ACTION ITEM> Output exactly, with nothing added, the entries from the first line through the line with "PECVD_TEOS_oxide_etched_nm: thickness taken".

LISTED ENTRIES>
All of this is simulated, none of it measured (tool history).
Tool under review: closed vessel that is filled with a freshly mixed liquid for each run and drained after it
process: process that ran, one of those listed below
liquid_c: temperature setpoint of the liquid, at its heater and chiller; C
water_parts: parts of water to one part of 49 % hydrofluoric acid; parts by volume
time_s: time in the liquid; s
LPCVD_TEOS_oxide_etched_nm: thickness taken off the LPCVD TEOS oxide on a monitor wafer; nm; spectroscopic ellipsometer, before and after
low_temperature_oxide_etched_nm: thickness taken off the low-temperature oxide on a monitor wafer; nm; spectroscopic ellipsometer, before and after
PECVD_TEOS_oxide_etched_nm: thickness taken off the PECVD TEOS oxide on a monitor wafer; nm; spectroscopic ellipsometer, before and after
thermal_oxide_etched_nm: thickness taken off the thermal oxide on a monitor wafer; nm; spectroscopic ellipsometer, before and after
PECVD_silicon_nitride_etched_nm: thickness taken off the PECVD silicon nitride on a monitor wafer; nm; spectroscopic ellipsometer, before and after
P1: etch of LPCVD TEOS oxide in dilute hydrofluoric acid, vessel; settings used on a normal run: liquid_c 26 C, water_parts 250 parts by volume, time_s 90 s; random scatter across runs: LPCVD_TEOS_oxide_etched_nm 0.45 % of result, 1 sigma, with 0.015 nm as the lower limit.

PROBLEM SOLUTION>
All of this is simulated, none of it measured (tool history).
Tool under review: closed vessel that is filled with a freshly mixed liquid for each run and drained after it
process: process that ran, one of those listed below
liquid_c: temperature setpoint of the liquid, at its heater and chiller; C
water_parts: parts of water to one part of 49 % hydrofluoric acid; parts by volume
time_s: time in the liquid; s
LPCVD_TEOS_oxide_etched_nm: thickness taken off the LPCVD TEOS oxide on a monitor wafer; nm; spectroscopic ellipsometer, before and after
low_temperature_oxide_etched_nm: thickness taken off the low-temperature oxide on a monitor wafer; nm; spectroscopic ellipsometer, before and after
PECVD_TEOS_oxide_etched_nm: thickness taken off the PECVD TEOS oxide on a monitor wafer; nm; spectroscopic ellipsometer, before and after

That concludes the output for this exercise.